• [WORK TASK] Each record is to be transcribed in full and exactly.

SUPPLIED DATA section start

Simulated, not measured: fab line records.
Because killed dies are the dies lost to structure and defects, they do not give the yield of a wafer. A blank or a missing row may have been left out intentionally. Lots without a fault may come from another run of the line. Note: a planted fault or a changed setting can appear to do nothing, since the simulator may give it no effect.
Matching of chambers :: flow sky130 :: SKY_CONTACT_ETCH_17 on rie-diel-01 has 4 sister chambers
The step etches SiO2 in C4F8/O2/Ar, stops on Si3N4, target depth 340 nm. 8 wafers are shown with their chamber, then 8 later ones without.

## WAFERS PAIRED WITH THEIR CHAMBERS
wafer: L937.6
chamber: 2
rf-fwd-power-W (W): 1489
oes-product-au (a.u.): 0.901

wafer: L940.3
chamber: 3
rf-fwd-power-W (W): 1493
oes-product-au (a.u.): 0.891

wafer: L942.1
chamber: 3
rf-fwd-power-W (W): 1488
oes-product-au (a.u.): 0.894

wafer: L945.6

SUPPLIED DATA section end

• [WRITTEN ANSWER]
Simulated, not measured: fab line records.
Because killed dies are the dies lost to structure and defects, they do not give the yield of a wafer. A blank or a missing row may have been left out intentionally. Lots without a fault may come from another run of the line. Note: a planted fault or a changed setting can appear to do nothing, since the simulator may give it no effect.
Matching of chambers :: flow sky130 :: SKY_CONTACT_ETCH_17 on rie-diel-01 has 4 sister chambers
The step etches SiO2 in C4F8/O2/Ar, stops on Si3N4, target depth 340 nm. 8 wafers are shown with their chamber, then 8 later ones without.

## WAFERS PAIRED WITH THEIR CHAMBERS
wafer: L937.6
chamber: 2
rf-fwd-power-W (W): 1489
oes-product-au (a.u.): 0.901

wafer: L940.3
chamber: 3
rf-fwd-power-W (W): 1493
oes-product-au (a.u.): 0.891

wafer: L942.1
chamber: 3
rf-fwd-power-W (W): 1488
oes-product-au (a.u.): 0.894

wafer: L945.6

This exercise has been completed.